◆ **Required action**
Below is a listing; reproduce each line of it exactly.

══ Data under study
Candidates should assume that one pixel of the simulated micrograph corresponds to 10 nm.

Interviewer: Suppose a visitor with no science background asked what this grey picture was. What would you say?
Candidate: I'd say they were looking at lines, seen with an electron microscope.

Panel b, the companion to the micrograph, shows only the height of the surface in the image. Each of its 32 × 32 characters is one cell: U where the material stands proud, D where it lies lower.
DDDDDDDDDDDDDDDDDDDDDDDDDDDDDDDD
════

◆ **Your response**
Candidates should assume that one pixel of the simulated micrograph corresponds to 10 nm.

Interviewer: Suppose a visitor with no science background asked what this grey picture was. What would you say?
Candidate: I'd say they were looking at lines, seen with an electron microscope.

Panel b, the companion to the micrograph, shows only the height of the surface in the image. Each of its 32 × 32 characters is one cell: U where the material stands proud, D where it lies lower.
DDDDDDDDDDDDDDDDDDDDDDDDDDDDDDDD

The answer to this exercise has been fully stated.